- _Requirement_: Return the run of lines below that opens with the line containing "1. Find the" and closes with the line containing "Priya: Top to", keeping each one exact.

:: Data extract ::

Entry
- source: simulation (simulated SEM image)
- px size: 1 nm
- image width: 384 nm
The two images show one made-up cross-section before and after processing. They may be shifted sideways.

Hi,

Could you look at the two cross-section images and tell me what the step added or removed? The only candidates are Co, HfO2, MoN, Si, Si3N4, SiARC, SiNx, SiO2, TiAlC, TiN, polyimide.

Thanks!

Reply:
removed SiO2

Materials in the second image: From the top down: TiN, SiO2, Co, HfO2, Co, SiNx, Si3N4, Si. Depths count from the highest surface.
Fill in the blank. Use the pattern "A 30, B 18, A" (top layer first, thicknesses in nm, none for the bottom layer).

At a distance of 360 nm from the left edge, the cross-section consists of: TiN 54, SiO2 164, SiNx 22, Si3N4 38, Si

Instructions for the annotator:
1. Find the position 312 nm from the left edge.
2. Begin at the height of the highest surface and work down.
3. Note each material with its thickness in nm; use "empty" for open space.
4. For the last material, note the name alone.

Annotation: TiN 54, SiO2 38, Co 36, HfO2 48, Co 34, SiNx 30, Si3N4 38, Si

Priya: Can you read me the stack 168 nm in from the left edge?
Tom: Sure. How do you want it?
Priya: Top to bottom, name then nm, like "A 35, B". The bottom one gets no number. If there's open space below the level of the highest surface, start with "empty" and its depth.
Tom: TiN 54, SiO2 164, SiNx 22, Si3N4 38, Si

:::

- _Solution_:
1. Find the position 312 nm from the left edge.
2. Begin at the height of the highest surface and work down.
3. Note each material with its thickness in nm; use "empty" for open space.
4. For the last material, note the name alone.

Annotation: TiN 54, SiO2 38, Co 36, HfO2 48, Co 34, SiNx 30, Si3N4 38, Si

Priya: Can you read me the stack 168 nm in from the left edge?
Tom: Sure. How do you want it?
Priya: Top to bottom, name then nm, like "A 35, B". The bottom one gets no number. If there's open space below the level of the highest surface, start with "empty" and its depth.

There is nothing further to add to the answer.